- Dataset excerpts:
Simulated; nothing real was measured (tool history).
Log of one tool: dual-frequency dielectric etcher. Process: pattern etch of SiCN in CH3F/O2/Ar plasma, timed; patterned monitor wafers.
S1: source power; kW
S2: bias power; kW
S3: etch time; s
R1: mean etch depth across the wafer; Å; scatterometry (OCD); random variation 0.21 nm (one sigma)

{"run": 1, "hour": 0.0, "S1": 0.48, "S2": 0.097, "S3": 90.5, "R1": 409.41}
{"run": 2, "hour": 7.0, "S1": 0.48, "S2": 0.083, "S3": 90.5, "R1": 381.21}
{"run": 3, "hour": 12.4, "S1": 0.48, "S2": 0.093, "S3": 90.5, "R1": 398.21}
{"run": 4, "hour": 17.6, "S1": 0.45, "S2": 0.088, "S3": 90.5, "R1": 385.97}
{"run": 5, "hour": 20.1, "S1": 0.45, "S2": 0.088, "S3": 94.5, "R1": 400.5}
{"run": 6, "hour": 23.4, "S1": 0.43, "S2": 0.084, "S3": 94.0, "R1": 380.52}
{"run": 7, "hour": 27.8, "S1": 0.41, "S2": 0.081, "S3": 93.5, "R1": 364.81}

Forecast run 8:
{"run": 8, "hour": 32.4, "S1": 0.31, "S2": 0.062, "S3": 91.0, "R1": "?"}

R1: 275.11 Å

- Requirement:
Print, please, the lines above from the very first through the one that holds "R1: mean etch", both included, word for word and with nothing else.

- Expected answer:
Simulated; nothing real was measured (tool history).
Log of one tool: dual-frequency dielectric etcher. Process: pattern etch of SiCN in CH3F/O2/Ar plasma, timed; patterned monitor wafers.
S1: source power; kW
S2: bias power; kW
S3: etch time; s
R1: mean etch depth across the wafer; Å; scatterometry (OCD); random variation 0.21 nm (one sigma)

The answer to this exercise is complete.